Data listing
◇ ◇ ◇ ◇
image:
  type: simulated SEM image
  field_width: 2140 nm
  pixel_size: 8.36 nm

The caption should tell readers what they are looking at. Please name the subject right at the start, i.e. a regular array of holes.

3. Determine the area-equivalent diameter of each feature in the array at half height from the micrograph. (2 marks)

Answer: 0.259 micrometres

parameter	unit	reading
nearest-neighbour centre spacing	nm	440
◇ ◇ ◇ ◇

Work item
Copy every record exactly, with nothing added or dropped.

Expected answer
image:
  type: simulated SEM image
  field_width: 2140 nm
  pixel_size: 8.36 nm

The caption should tell readers what they are looking at. Please name the subject right at the start, i.e. a regular array of holes.

3. Determine the area-equivalent diameter of each feature in the array at half height from the micrograph. (2 marks)

Answer: 0.259 micrometres

parameter	unit	reading
nearest-neighbour centre spacing	nm	440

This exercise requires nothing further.